◆ **ACTIVITY**:
When you answer, restate the entries below without altering anything.

◆ **PROVIDED INFORMATION**:
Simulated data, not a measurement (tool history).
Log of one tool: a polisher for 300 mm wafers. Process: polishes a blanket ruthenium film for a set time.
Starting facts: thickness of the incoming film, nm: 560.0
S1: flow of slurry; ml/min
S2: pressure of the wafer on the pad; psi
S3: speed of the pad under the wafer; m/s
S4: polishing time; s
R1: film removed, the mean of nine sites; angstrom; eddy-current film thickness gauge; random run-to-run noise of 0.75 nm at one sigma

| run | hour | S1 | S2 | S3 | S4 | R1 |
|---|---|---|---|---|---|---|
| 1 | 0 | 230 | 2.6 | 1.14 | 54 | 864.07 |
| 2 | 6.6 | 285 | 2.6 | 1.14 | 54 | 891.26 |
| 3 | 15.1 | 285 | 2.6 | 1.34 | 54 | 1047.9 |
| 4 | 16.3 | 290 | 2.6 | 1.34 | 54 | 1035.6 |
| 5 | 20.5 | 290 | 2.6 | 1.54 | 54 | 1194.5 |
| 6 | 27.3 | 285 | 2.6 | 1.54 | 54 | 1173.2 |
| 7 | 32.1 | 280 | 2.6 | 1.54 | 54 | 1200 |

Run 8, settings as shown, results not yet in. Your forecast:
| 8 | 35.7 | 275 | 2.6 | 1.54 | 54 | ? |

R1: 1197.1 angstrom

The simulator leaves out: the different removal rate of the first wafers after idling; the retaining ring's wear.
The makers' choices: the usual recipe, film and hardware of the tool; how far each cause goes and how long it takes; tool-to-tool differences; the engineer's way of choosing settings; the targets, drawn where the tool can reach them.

◆ **SOLUTION**:
Simulated data, not a measurement (tool history).
Log of one tool: a polisher for 300 mm wafers. Process: polishes a blanket ruthenium film for a set time.
Starting facts: thickness of the incoming film, nm: 560.0
S1: flow of slurry; ml/min
S2: pressure of the wafer on the pad; psi
S3: speed of the pad under the wafer; m/s
S4: polishing time; s
R1: film removed, the mean of nine sites; angstrom; eddy-current film thickness gauge; random run-to-run noise of 0.75 nm at one sigma

| run | hour | S1 | S2 | S3 | S4 | R1 |
|---|---|---|---|---|---|---|
| 1 | 0 | 230 | 2.6 | 1.14 | 54 | 864.07 |
| 2 | 6.6 | 285 | 2.6 | 1.14 | 54 | 891.26 |
| 3 | 15.1 | 285 | 2.6 | 1.34 | 54 | 1047.9 |
| 4 | 16.3 | 290 | 2.6 | 1.34 | 54 | 1035.6 |
| 5 | 20.5 | 290 | 2.6 | 1.54 | 54 | 1194.5 |
| 6 | 27.3 | 285 | 2.6 | 1.54 | 54 | 1173.2 |
| 7 | 32.1 | 280 | 2.6 | 1.54 | 54 | 1200 |

Run 8, settings as shown, results not yet in. Your forecast:
| 8 | 35.7 | 275 | 2.6 | 1.54 | 54 | ? |

R1: 1197.1 angstrom

The simulator leaves out: the different removal rate of the first wafers after idling; the retaining ring's wear.
The makers' choices: the usual recipe, film and hardware of the tool; how far each cause goes and how long it takes; tool-to-tool differences; the engineer's way of choosing settings; the targets, drawn where the tool can reach them.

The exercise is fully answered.